__Records supplied__:
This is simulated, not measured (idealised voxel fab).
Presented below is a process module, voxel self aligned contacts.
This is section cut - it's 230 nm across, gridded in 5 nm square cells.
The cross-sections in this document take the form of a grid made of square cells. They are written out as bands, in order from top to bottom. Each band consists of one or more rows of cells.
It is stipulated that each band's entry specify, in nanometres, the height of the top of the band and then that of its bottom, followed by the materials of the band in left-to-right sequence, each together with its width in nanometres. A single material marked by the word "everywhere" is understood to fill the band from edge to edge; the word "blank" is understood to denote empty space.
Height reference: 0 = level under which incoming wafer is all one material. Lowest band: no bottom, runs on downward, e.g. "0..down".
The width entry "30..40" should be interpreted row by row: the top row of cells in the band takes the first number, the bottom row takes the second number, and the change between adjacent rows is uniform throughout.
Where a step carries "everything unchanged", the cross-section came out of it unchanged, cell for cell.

__Work instruction__: The reply must contain each line of the material, reproduced faithfully.

__Written solution__:
This is simulated, not measured (idealised voxel fab).
Presented below is a process module, voxel self aligned contacts.
This is section cut - it's 230 nm across, gridded in 5 nm square cells.
The cross-sections in this document take the form of a grid made of square cells. They are written out as bands, in order from top to bottom. Each band consists of one or more rows of cells.
It is stipulated that each band's entry specify, in nanometres, the height of the top of the band and then that of its bottom, followed by the materials of the band in left-to-right sequence, each together with its width in nanometres. A single material marked by the word "everywhere" is understood to fill the band from edge to edge; the word "blank" is understood to denote empty space.
Height reference: 0 = level under which incoming wafer is all one material. Lowest band: no bottom, runs on downward, e.g. "0..down".
The width entry "30..40" should be interpreted row by row: the top row of cells in the band takes the first number, the bottom row takes the second number, and the change between adjacent rows is uniform throughout.
Where a step carries "everything unchanged", the cross-section came out of it unchanged, cell for cell.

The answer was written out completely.